### INFORMATION PROVIDED ###

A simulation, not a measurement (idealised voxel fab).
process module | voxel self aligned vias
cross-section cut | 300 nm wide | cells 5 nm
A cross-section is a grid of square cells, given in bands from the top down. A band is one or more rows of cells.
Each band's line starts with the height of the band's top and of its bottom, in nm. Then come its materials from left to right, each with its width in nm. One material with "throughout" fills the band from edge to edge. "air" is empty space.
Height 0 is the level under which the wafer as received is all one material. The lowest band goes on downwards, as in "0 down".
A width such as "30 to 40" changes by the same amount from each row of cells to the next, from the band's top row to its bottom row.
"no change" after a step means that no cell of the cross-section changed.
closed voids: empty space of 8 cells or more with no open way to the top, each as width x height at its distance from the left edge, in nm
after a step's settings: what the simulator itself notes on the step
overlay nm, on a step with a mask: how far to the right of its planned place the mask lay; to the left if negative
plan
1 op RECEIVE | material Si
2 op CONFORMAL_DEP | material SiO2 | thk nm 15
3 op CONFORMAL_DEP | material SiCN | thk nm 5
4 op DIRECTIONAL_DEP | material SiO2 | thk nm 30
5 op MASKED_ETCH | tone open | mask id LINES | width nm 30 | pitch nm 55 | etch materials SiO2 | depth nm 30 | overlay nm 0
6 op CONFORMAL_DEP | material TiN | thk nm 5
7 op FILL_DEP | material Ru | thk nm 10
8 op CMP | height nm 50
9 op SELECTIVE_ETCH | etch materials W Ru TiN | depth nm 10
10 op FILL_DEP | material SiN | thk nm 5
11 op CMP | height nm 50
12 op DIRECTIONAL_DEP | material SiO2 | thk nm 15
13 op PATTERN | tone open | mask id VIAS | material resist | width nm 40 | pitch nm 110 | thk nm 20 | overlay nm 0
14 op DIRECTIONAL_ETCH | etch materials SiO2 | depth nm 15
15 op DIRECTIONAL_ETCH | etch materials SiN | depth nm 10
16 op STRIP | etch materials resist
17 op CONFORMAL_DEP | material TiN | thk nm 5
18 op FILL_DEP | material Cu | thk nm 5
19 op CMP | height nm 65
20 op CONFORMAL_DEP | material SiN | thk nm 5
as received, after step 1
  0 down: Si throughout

###

**WORK REQUEST**. Where the line with "as received, after step 1" ends, your copy should end too; please return exactly the lines from the first line of the data through it.

**ANSWER SECTION**.
A simulation, not a measurement (idealised voxel fab).
process module | voxel self aligned vias
cross-section cut | 300 nm wide | cells 5 nm
A cross-section is a grid of square cells, given in bands from the top down. A band is one or more rows of cells.
Each band's line starts with the height of the band's top and of its bottom, in nm. Then come its materials from left to right, each with its width in nm. One material with "throughout" fills the band from edge to edge. "air" is empty space.
Height 0 is the level under which the wafer as received is all one material. The lowest band goes on downwards, as in "0 down".
A width such as "30 to 40" changes by the same amount from each row of cells to the next, from the band's top row to its bottom row.
"no change" after a step means that no cell of the cross-section changed.
closed voids: empty space of 8 cells or more with no open way to the top, each as width x height at its distance from the left edge, in nm
after a step's settings: what the simulator itself notes on the step
overlay nm, on a step with a mask: how far to the right of its planned place the mask lay; to the left if negative
plan
1 op RECEIVE | material Si
2 op CONFORMAL_DEP | material SiO2 | thk nm 15
3 op CONFORMAL_DEP | material SiCN | thk nm 5
4 op DIRECTIONAL_DEP | material SiO2 | thk nm 30
5 op MASKED_ETCH | tone open | mask id LINES | width nm 30 | pitch nm 55 | etch materials SiO2 | depth nm 30 | overlay nm 0
6 op CONFORMAL_DEP | material TiN | thk nm 5
7 op FILL_DEP | material Ru | thk nm 10
8 op CMP | height nm 50
9 op SELECTIVE_ETCH | etch materials W Ru TiN | depth nm 10
10 op FILL_DEP | material SiN | thk nm 5
11 op CMP | height nm 50
12 op DIRECTIONAL_DEP | material SiO2 | thk nm 15
13 op PATTERN | tone open | mask id VIAS | material resist | width nm 40 | pitch nm 110 | thk nm 20 | overlay nm 0
14 op DIRECTIONAL_ETCH | etch materials SiO2 | depth nm 15
15 op DIRECTIONAL_ETCH | etch materials SiN | depth nm 10
16 op STRIP | etch materials resist
17 op CONFORMAL_DEP | material TiN | thk nm 5
18 op FILL_DEP | material Cu | thk nm 5
19 op CMP | height nm 65
20 op CONFORMAL_DEP | material SiN | thk nm 5
as received, after step 1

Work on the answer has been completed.